------------

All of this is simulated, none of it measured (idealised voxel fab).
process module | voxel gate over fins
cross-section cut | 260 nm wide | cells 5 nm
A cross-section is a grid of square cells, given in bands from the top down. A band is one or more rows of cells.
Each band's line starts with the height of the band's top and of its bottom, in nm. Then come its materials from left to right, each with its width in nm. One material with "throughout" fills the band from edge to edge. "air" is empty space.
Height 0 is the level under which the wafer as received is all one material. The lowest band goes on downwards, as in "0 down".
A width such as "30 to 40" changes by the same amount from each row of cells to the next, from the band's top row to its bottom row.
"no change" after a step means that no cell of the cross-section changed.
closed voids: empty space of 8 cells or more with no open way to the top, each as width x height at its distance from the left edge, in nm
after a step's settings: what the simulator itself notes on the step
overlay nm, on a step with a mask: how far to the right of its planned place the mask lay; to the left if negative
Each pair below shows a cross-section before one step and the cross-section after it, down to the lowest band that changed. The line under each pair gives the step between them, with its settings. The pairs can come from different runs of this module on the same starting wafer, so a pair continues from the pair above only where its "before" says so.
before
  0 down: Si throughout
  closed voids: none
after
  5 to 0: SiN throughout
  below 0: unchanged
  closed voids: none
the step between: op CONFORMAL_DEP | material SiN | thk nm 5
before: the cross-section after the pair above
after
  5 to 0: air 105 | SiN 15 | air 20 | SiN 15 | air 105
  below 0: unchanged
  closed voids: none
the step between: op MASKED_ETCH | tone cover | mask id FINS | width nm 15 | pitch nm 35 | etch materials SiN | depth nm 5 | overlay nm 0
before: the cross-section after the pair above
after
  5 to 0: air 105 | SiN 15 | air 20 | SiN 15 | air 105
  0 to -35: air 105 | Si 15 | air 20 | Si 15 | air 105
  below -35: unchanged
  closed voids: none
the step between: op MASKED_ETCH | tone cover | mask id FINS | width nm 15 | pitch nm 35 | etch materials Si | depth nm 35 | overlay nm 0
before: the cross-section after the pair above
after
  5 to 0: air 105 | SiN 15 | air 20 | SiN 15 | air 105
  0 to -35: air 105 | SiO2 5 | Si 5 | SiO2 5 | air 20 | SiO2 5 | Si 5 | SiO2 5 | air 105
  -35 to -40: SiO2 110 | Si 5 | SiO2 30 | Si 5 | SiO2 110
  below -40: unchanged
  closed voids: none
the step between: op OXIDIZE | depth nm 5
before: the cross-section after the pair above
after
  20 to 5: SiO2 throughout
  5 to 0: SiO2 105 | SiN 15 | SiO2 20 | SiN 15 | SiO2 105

------------

Requirement
What do the lines of the material read, from the first through the line with "A cross-section is"? Transcribe them exactly and stop there.

Answer area
All of this is simulated, none of it measured (idealised voxel fab).
process module | voxel gate over fins
cross-section cut | 260 nm wide | cells 5 nm
A cross-section is a grid of square cells, given in bands from the top down. A band is one or more rows of cells.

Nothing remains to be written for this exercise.